Given information =>
^^^^^^^^
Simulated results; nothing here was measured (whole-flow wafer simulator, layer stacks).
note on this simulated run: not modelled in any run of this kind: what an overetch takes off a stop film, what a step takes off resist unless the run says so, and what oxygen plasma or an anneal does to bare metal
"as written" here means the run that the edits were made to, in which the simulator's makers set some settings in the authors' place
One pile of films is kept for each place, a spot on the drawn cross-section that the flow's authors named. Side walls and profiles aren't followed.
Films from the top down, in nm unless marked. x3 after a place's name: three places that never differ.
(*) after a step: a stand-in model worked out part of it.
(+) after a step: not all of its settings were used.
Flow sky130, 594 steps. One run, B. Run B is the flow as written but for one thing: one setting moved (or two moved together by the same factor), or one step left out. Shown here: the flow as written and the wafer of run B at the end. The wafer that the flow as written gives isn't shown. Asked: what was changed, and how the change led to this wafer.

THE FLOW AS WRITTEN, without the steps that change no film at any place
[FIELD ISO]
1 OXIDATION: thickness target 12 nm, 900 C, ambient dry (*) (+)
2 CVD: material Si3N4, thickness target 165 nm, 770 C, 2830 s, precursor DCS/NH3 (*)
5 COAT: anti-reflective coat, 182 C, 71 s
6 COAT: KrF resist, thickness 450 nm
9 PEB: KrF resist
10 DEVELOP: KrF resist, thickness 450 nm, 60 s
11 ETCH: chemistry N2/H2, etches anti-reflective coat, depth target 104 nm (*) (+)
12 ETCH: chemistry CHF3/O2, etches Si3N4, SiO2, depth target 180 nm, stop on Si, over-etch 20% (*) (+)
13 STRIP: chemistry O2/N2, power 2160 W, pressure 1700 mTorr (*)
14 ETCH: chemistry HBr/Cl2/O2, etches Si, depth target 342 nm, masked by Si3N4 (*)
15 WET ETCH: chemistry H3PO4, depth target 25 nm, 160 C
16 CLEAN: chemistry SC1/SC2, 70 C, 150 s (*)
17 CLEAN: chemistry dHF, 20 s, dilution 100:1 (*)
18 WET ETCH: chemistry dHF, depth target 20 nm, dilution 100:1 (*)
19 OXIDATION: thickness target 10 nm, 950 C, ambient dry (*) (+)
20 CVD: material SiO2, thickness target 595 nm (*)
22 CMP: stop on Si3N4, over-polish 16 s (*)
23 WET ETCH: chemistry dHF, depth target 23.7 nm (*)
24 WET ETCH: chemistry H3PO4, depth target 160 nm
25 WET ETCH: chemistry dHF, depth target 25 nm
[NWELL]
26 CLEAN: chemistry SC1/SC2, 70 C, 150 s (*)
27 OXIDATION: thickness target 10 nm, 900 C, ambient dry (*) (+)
^^^^^^^^

Activity => Print exactly, and only, the lines beginning at the top of the listing and ending at the line with "(+) after a".

Written reply =>
Simulated results; nothing here was measured (whole-flow wafer simulator, layer stacks).
note on this simulated run: not modelled in any run of this kind: what an overetch takes off a stop film, what a step takes off resist unless the run says so, and what oxygen plasma or an anneal does to bare metal
"as written" here means the run that the edits were made to, in which the simulator's makers set some settings in the authors' place
One pile of films is kept for each place, a spot on the drawn cross-section that the flow's authors named. Side walls and profiles aren't followed.
Films from the top down, in nm unless marked. x3 after a place's name: three places that never differ.
(*) after a step: a stand-in model worked out part of it.
(+) after a step: not all of its settings were used.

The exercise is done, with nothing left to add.